Exercise | Below are lines of data; restate word for word those running from the line containing "For each lot, the" to the line containing "Finding of this", inclusive, and no others.

Data for analysis |
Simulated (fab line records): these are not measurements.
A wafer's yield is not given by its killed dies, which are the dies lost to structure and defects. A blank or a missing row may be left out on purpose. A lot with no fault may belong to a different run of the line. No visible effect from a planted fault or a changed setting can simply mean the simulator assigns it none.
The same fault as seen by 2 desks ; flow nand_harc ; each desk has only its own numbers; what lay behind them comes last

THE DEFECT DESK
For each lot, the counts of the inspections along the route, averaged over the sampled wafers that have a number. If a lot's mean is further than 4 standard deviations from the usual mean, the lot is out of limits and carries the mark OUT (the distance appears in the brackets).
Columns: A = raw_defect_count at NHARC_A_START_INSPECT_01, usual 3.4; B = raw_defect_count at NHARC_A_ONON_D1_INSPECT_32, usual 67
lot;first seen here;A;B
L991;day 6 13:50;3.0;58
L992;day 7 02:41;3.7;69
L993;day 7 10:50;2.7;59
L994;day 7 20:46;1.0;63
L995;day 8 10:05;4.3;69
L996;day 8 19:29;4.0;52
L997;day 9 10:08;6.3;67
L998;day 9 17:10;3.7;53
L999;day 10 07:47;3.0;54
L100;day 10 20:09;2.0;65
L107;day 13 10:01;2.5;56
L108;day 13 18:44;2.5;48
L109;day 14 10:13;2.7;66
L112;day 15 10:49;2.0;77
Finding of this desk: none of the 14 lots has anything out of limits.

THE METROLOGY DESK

Answer section |
For each lot, the counts of the inspections along the route, averaged over the sampled wafers that have a number. If a lot's mean is further than 4 standard deviations from the usual mean, the lot is out of limits and carries the mark OUT (the distance appears in the brackets).
Columns: A = raw_defect_count at NHARC_A_START_INSPECT_01, usual 3.4; B = raw_defect_count at NHARC_A_ONON_D1_INSPECT_32, usual 67
lot;first seen here;A;B
L991;day 6 13:50;3.0;58
L992;day 7 02:41;3.7;69
L993;day 7 10:50;2.7;59
L994;day 7 20:46;1.0;63
L995;day 8 10:05;4.3;69
L996;day 8 19:29;4.0;52
L997;day 9 10:08;6.3;67
L998;day 9 17:10;3.7;53
L999;day 10 07:47;3.0;54
L100;day 10 20:09;2.0;65
L107;day 13 10:01;2.5;56
L108;day 13 18:44;2.5;48
L109;day 14 10:13;2.7;66
L112;day 15 10:49;2.0;77
Finding of this desk: none of the 14 lots has anything out of limits.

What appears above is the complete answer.